The records follow. Print, word for word, the first line through the "1.3 2.2 0.9" line.

=== DATASET ENTRIES ===

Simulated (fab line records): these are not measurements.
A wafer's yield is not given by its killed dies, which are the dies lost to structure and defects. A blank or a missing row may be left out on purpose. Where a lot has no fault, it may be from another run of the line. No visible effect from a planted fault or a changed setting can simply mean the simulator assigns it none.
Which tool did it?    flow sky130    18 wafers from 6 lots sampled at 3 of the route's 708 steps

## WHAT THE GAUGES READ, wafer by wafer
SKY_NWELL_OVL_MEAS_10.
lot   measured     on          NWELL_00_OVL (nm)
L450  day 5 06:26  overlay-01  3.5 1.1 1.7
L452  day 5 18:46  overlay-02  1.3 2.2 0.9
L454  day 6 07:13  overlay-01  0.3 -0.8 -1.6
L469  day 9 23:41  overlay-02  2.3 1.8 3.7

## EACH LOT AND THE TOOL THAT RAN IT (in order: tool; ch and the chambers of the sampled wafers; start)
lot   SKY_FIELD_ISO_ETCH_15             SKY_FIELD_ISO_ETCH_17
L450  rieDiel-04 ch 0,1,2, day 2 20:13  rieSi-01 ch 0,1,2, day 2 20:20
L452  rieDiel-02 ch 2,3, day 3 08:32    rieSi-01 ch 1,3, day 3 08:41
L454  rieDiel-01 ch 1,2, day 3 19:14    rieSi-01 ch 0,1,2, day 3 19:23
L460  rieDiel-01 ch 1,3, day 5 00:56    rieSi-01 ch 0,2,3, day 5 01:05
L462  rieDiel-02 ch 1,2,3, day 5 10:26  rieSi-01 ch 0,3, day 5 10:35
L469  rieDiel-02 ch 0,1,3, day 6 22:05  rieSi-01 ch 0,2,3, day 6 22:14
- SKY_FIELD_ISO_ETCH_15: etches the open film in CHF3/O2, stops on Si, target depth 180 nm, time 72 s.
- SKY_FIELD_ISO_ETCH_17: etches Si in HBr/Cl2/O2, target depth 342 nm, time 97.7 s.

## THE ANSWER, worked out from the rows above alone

===

RESULT:
Simulated (fab line records): these are not measurements.
A wafer's yield is not given by its killed dies, which are the dies lost to structure and defects. A blank or a missing row may be left out on purpose. Where a lot has no fault, it may be from another run of the line. No visible effect from a planted fault or a changed setting can simply mean the simulator assigns it none.
Which tool did it?    flow sky130    18 wafers from 6 lots sampled at 3 of the route's 708 steps

## WHAT THE GAUGES READ, wafer by wafer
SKY_NWELL_OVL_MEAS_10.
lot   measured     on          NWELL_00_OVL (nm)
L450  day 5 06:26  overlay-01  3.5 1.1 1.7
L452  day 5 18:46  overlay-02  1.3 2.2 0.9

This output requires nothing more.